--------------------

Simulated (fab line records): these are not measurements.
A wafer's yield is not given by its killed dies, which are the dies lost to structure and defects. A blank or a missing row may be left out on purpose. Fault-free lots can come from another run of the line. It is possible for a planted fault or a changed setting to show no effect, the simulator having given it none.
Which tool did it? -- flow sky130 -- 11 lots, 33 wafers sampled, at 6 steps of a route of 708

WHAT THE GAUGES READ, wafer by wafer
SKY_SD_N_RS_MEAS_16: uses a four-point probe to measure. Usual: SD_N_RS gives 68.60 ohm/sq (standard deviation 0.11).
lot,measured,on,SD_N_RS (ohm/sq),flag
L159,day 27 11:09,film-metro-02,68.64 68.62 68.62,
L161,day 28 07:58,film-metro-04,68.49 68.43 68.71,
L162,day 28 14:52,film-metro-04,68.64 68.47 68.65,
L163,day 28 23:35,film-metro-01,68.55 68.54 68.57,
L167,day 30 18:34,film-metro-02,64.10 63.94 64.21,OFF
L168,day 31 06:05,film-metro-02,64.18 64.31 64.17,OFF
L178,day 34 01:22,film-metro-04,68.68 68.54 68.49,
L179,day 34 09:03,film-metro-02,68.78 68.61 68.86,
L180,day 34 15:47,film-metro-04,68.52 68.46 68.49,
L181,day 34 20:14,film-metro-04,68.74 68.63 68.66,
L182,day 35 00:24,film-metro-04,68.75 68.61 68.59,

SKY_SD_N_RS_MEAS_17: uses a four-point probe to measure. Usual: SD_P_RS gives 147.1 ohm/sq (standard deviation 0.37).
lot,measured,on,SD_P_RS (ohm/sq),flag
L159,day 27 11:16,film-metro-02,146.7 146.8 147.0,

--------------------

◆ Activity: Could you copy out all the material word for word?

◆ Expected answer:
Simulated (fab line records): these are not measurements.
A wafer's yield is not given by its killed dies, which are the dies lost to structure and defects. A blank or a missing row may be left out on purpose. Fault-free lots can come from another run of the line. It is possible for a planted fault or a changed setting to show no effect, the simulator having given it none.
Which tool did it? -- flow sky130 -- 11 lots, 33 wafers sampled, at 6 steps of a route of 708

WHAT THE GAUGES READ, wafer by wafer
SKY_SD_N_RS_MEAS_16: uses a four-point probe to measure. Usual: SD_N_RS gives 68.60 ohm/sq (standard deviation 0.11).
lot,measured,on,SD_N_RS (ohm/sq),flag
L159,day 27 11:09,film-metro-02,68.64 68.62 68.62,
L161,day 28 07:58,film-metro-04,68.49 68.43 68.71,
L162,day 28 14:52,film-metro-04,68.64 68.47 68.65,
L163,day 28 23:35,film-metro-01,68.55 68.54 68.57,
L167,day 30 18:34,film-metro-02,64.10 63.94 64.21,OFF
L168,day 31 06:05,film-metro-02,64.18 64.31 64.17,OFF
L178,day 34 01:22,film-metro-04,68.68 68.54 68.49,
L179,day 34 09:03,film-metro-02,68.78 68.61 68.86,
L180,day 34 15:47,film-metro-04,68.52 68.46 68.49,
L181,day 34 20:14,film-metro-04,68.74 68.63 68.66,
L182,day 35 00:24,film-metro-04,68.75 68.61 68.59,

SKY_SD_N_RS_MEAS_17: uses a four-point probe to measure. Usual: SD_P_RS gives 147.1 ohm/sq (standard deviation 0.37).
lot,measured,on,SD_P_RS (ohm/sq),flag
L159,day 27 11:16,film-metro-02,146.7 146.8 147.0,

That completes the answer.